* * * *
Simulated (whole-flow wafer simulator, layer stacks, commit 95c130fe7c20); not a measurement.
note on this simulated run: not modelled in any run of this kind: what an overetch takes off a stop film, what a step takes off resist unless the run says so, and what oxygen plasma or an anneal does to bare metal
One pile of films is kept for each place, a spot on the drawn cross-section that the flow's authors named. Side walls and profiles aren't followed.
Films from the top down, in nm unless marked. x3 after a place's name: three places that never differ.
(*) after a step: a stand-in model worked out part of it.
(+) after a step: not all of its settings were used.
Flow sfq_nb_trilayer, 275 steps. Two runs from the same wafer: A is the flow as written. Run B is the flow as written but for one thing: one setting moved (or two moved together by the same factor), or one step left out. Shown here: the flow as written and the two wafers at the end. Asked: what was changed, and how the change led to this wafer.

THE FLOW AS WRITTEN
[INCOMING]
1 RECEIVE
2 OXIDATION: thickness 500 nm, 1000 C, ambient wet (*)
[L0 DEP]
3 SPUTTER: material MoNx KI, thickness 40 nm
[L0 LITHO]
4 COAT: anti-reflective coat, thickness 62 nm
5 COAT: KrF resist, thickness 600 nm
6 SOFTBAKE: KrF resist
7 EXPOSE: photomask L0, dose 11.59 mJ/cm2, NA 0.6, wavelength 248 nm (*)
* * * *

Work order:
Begin with the first line of the data above and, please, print each line exactly until you have printed the line containing "6 SOFTBAKE: KrF resist"; print nothing else.

Exercise response:
Simulated (whole-flow wafer simulator, layer stacks, commit 95c130fe7c20); not a measurement.
note on this simulated run: not modelled in any run of this kind: what an overetch takes off a stop film, what a step takes off resist unless the run says so, and what oxygen plasma or an anneal does to bare metal
One pile of films is kept for each place, a spot on the drawn cross-section that the flow's authors named. Side walls and profiles aren't followed.
Films from the top down, in nm unless marked. x3 after a place's name: three places that never differ.
(*) after a step: a stand-in model worked out part of it.
(+) after a step: not all of its settings were used.
Flow sfq_nb_trilayer, 275 steps. Two runs from the same wafer: A is the flow as written. Run B is the flow as written but for one thing: one setting moved (or two moved together by the same factor), or one step left out. Shown here: the flow as written and the two wafers at the end. Asked: what was changed, and how the change led to this wafer.

THE FLOW AS WRITTEN
[INCOMING]
1 RECEIVE
2 OXIDATION: thickness 500 nm, 1000 C, ambient wet (*)
[L0 DEP]
3 SPUTTER: material MoNx KI, thickness 40 nm
[L0 LITHO]
4 COAT: anti-reflective coat, thickness 62 nm
5 COAT: KrF resist, thickness 600 nm
6 SOFTBAKE: KrF resist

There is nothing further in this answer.